> [Study material]
^^^^
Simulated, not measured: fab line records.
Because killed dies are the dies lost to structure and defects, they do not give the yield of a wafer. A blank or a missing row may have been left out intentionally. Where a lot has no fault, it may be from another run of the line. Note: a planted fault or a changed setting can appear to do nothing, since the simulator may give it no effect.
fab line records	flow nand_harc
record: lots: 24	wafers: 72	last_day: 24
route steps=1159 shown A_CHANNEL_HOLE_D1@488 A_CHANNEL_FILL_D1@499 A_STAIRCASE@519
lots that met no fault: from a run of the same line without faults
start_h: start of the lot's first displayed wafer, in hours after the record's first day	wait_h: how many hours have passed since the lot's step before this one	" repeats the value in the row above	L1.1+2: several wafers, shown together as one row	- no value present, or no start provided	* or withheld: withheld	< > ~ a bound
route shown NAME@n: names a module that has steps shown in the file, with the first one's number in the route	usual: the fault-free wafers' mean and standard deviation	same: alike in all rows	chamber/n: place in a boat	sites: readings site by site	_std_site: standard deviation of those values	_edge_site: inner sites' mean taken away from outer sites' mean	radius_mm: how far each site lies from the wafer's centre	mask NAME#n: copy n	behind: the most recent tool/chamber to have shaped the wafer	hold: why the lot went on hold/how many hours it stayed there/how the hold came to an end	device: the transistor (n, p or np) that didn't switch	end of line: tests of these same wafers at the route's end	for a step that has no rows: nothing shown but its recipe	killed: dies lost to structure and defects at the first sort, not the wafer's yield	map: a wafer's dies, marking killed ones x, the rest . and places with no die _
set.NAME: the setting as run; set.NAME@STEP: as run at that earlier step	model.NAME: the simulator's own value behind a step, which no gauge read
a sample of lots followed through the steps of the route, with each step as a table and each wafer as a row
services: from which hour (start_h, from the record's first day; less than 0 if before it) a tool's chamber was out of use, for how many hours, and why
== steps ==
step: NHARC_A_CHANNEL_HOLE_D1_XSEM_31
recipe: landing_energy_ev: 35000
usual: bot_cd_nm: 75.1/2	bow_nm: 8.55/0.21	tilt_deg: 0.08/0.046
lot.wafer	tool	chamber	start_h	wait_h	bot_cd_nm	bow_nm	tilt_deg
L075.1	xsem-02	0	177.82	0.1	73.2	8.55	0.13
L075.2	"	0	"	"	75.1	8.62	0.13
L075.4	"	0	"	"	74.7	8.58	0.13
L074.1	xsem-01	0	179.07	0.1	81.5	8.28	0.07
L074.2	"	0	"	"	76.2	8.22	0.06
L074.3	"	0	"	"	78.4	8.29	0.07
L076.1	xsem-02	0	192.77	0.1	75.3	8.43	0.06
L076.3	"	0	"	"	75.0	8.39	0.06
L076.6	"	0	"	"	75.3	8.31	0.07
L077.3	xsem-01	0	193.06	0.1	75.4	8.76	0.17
^^^^

> [Requirement] One inclusive range is required: first line of the data through the line containing "start_h: start of". Set it down exactly and output nothing else.

> [Task answer]
Simulated, not measured: fab line records.
Because killed dies are the dies lost to structure and defects, they do not give the yield of a wafer. A blank or a missing row may have been left out intentionally. Where a lot has no fault, it may be from another run of the line. Note: a planted fault or a changed setting can appear to do nothing, since the simulator may give it no effect.
fab line records	flow nand_harc
record: lots: 24	wafers: 72	last_day: 24
route steps=1159 shown A_CHANNEL_HOLE_D1@488 A_CHANNEL_FILL_D1@499 A_STAIRCASE@519
lots that met no fault: from a run of the same line without faults
start_h: start of the lot's first displayed wafer, in hours after the record's first day	wait_h: how many hours have passed since the lot's step before this one	" repeats the value in the row above	L1.1+2: several wafers, shown together as one row	- no value present, or no start provided	* or withheld: withheld	< > ~ a bound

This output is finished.